Assigned task » Restate the material below word for word, from its first line to its last.

Data to examine »
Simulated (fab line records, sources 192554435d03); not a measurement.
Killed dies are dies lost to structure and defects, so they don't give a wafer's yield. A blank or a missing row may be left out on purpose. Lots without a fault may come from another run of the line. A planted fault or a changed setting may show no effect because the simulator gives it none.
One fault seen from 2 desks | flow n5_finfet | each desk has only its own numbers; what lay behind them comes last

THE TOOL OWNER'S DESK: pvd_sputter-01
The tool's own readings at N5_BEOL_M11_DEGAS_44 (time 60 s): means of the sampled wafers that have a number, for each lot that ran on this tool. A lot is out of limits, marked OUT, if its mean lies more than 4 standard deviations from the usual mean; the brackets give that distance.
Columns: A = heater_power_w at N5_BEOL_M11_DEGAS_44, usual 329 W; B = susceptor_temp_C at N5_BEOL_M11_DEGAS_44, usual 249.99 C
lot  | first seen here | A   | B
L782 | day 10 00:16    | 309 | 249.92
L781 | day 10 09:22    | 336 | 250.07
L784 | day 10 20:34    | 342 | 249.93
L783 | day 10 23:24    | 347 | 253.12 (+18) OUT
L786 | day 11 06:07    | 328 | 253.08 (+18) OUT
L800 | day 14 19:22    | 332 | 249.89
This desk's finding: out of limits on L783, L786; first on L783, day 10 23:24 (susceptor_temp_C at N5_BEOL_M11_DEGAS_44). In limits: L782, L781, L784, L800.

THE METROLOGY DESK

Solution »
Simulated (fab line records, sources 192554435d03); not a measurement.
Killed dies are dies lost to structure and defects, so they don't give a wafer's yield. A blank or a missing row may be left out on purpose. Lots without a fault may come from another run of the line. A planted fault or a changed setting may show no effect because the simulator gives it none.
One fault seen from 2 desks | flow n5_finfet | each desk has only its own numbers; what lay behind them comes last

THE TOOL OWNER'S DESK: pvd_sputter-01
The tool's own readings at N5_BEOL_M11_DEGAS_44 (time 60 s): means of the sampled wafers that have a number, for each lot that ran on this tool. A lot is out of limits, marked OUT, if its mean lies more than 4 standard deviations from the usual mean; the brackets give that distance.
Columns: A = heater_power_w at N5_BEOL_M11_DEGAS_44, usual 329 W; B = susceptor_temp_C at N5_BEOL_M11_DEGAS_44, usual 249.99 C
lot  | first seen here | A   | B
L782 | day 10 00:16    | 309 | 249.92
L781 | day 10 09:22    | 336 | 250.07
L784 | day 10 20:34    | 342 | 249.93
L783 | day 10 23:24    | 347 | 253.12 (+18) OUT
L786 | day 11 06:07    | 328 | 253.08 (+18) OUT
L800 | day 14 19:22    | 332 | 249.89
This desk's finding: out of limits on L783, L786; first on L783, day 10 23:24 (susceptor_temp_C at N5_BEOL_M11_DEGAS_44). In limits: L782, L781, L784, L800.

THE METROLOGY DESK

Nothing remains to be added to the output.